**Work order:** When you reach the listing, restate it word for word, leaving nothing out.

**Extracted records:**
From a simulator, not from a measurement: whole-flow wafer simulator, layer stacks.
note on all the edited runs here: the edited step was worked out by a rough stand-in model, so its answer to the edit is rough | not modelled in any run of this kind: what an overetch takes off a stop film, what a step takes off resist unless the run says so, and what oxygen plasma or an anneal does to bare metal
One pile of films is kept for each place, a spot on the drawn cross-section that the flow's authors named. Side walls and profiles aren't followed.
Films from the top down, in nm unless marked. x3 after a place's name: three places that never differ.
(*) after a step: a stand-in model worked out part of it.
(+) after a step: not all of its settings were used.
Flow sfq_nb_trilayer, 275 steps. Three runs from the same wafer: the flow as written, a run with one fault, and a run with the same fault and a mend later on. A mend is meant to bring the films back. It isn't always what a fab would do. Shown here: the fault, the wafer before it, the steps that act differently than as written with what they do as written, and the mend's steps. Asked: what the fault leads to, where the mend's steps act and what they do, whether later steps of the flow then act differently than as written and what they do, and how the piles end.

**Answer box:**
From a simulator, not from a measurement: whole-flow wafer simulator, layer stacks.
note on all the edited runs here: the edited step was worked out by a rough stand-in model, so its answer to the edit is rough | not modelled in any run of this kind: what an overetch takes off a stop film, what a step takes off resist unless the run says so, and what oxygen plasma or an anneal does to bare metal
One pile of films is kept for each place, a spot on the drawn cross-section that the flow's authors named. Side walls and profiles aren't followed.
Films from the top down, in nm unless marked. x3 after a place's name: three places that never differ.
(*) after a step: a stand-in model worked out part of it.
(+) after a step: not all of its settings were used.
Flow sfq_nb_trilayer, 275 steps. Three runs from the same wafer: the flow as written, a run with one fault, and a run with the same fault and a mend later on. A mend is meant to bring the films back. It isn't always what a fab would do. Shown here: the fault, the wafer before it, the steps that act differently than as written with what they do as written, and the mend's steps. Asked: what the fault leads to, where the mend's steps act and what they do, whether later steps of the flow then act differently than as written and what they do, and how the piles end.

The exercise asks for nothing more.